%%
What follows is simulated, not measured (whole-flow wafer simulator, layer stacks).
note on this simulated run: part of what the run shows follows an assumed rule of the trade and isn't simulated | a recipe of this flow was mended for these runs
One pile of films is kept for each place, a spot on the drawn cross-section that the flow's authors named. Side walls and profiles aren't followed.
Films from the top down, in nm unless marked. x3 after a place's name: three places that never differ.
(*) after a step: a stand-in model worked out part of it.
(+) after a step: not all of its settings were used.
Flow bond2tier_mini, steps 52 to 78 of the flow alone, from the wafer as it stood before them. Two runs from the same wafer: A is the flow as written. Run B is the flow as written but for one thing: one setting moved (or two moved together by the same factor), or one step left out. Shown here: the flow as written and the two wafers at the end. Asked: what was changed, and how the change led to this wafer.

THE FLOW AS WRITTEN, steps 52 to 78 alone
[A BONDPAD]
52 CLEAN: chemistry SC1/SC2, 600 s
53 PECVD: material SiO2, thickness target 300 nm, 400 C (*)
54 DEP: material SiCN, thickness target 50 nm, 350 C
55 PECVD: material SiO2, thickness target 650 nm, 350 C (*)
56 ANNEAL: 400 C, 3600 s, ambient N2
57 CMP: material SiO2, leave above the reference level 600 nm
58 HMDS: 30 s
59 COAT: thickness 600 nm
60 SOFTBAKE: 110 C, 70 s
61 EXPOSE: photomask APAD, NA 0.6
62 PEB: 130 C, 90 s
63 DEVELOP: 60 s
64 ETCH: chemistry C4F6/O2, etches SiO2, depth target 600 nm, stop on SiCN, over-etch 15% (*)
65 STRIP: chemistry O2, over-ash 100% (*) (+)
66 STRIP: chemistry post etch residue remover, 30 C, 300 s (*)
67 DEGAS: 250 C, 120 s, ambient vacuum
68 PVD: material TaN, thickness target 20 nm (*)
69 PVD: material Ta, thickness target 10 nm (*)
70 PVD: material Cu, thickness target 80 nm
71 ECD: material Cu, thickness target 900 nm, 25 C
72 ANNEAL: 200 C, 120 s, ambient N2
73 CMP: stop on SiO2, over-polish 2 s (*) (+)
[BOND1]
%%

Work item → What is wanted is every line from the first line of the entries through the line that contains "Films from the", given again exactly.

Task solution →
What follows is simulated, not measured (whole-flow wafer simulator, layer stacks).
note on this simulated run: part of what the run shows follows an assumed rule of the trade and isn't simulated | a recipe of this flow was mended for these runs
One pile of films is kept for each place, a spot on the drawn cross-section that the flow's authors named. Side walls and profiles aren't followed.
Films from the top down, in nm unless marked. x3 after a place's name: three places that never differ.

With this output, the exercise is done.